Work task: Begin at the top of the following data. Copy each line exactly until you have copied the line containing "C1: hours since the last thermocouple change".

Record extracts:
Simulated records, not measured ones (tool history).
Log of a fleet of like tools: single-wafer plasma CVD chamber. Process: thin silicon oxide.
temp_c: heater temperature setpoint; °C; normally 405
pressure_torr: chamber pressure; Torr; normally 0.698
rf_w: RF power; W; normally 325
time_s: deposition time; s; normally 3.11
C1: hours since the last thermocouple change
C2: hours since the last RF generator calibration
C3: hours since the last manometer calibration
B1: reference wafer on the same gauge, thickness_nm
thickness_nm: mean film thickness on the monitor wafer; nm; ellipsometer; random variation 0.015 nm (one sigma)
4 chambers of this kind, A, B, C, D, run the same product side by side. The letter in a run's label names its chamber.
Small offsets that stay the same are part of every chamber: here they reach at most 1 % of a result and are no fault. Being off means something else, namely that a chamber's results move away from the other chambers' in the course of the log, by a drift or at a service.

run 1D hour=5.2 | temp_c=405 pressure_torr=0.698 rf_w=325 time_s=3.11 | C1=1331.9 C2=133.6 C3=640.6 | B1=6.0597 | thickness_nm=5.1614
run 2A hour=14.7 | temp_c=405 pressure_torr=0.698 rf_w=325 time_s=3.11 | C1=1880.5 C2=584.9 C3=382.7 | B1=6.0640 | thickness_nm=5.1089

Task response:
Simulated records, not measured ones (tool history).
Log of a fleet of like tools: single-wafer plasma CVD chamber. Process: thin silicon oxide.
temp_c: heater temperature setpoint; °C; normally 405
pressure_torr: chamber pressure; Torr; normally 0.698
rf_w: RF power; W; normally 325
time_s: deposition time; s; normally 3.11
C1: hours since the last thermocouple change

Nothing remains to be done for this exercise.